## WORK INSTRUCTION
Render every entry exactly as it appears.

## GIVEN ENTRIES
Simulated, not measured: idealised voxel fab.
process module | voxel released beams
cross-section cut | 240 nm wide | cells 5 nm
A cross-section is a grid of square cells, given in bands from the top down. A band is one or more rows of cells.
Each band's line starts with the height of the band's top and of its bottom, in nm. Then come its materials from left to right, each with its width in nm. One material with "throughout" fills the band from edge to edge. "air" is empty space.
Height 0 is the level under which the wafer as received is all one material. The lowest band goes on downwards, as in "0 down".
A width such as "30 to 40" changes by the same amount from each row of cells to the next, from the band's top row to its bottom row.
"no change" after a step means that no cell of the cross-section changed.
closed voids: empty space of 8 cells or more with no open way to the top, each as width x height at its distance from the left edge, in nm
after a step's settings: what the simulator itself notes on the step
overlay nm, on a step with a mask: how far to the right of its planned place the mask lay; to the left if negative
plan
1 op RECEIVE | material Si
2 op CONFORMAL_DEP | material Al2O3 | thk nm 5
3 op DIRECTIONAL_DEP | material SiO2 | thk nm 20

## ANSWER SECTION
Simulated, not measured: idealised voxel fab.
process module | voxel released beams
cross-section cut | 240 nm wide | cells 5 nm
A cross-section is a grid of square cells, given in bands from the top down. A band is one or more rows of cells.
Each band's line starts with the height of the band's top and of its bottom, in nm. Then come its materials from left to right, each with its width in nm. One material with "throughout" fills the band from edge to edge. "air" is empty space.
Height 0 is the level under which the wafer as received is all one material. The lowest band goes on downwards, as in "0 down".
A width such as "30 to 40" changes by the same amount from each row of cells to the next, from the band's top row to its bottom row.
"no change" after a step means that no cell of the cross-section changed.
closed voids: empty space of 8 cells or more with no open way to the top, each as width x height at its distance from the left edge, in nm
after a step's settings: what the simulator itself notes on the step
overlay nm, on a step with a mask: how far to the right of its planned place the mask lay; to the left if negative
plan
1 op RECEIVE | material Si
2 op CONFORMAL_DEP | material Al2O3 | thk nm 5
3 op DIRECTIONAL_DEP | material SiO2 | thk nm 20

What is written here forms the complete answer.